Once the line containing "It is cross-section" has been printed, stop; print every line before it exactly, starting at the top of the material below.

──────── SOURCE MATERIAL
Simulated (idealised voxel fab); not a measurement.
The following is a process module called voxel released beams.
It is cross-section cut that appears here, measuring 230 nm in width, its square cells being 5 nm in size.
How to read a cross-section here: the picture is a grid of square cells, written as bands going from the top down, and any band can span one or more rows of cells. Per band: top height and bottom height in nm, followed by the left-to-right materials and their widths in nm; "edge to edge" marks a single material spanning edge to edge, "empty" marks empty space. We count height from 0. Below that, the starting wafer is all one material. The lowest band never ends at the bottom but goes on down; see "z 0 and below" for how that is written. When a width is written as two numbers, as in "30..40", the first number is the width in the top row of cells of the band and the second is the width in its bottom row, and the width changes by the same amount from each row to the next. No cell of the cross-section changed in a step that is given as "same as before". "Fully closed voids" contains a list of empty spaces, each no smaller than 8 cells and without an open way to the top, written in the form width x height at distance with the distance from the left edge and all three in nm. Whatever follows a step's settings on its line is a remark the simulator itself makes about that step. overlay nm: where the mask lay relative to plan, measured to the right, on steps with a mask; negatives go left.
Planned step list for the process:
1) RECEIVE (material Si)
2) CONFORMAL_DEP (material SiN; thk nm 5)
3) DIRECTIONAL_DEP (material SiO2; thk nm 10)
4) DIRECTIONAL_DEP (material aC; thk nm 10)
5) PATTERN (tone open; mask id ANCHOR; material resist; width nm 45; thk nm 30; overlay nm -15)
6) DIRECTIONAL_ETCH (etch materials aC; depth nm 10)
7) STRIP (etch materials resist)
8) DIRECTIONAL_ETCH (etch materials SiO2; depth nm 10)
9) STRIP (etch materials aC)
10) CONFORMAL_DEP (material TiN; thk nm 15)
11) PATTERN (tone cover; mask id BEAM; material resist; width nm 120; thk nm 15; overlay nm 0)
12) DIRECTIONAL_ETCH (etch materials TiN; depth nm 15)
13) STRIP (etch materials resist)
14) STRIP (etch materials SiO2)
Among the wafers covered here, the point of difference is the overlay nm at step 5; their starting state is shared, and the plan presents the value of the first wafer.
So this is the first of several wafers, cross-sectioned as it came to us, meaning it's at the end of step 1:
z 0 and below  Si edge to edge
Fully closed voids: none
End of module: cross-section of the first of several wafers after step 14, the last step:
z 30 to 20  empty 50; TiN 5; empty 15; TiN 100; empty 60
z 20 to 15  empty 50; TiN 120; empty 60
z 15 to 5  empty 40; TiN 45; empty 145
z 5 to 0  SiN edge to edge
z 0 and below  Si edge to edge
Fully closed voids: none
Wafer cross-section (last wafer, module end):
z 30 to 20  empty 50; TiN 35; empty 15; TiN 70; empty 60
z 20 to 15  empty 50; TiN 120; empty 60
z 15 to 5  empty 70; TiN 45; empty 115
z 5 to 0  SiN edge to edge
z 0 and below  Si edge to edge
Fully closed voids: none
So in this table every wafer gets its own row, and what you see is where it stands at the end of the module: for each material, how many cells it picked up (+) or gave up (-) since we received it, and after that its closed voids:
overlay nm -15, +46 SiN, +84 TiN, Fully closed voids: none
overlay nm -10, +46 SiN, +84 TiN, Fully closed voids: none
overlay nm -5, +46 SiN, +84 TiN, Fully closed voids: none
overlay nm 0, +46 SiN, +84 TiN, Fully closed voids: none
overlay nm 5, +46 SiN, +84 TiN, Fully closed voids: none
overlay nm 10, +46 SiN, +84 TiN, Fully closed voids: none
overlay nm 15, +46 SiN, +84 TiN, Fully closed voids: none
────────────────

▶ _WRITTEN RESPONSE_:
Simulated (idealised voxel fab); not a measurement.
The following is a process module called voxel released beams.
It is cross-section cut that appears here, measuring 230 nm in width, its square cells being 5 nm in size.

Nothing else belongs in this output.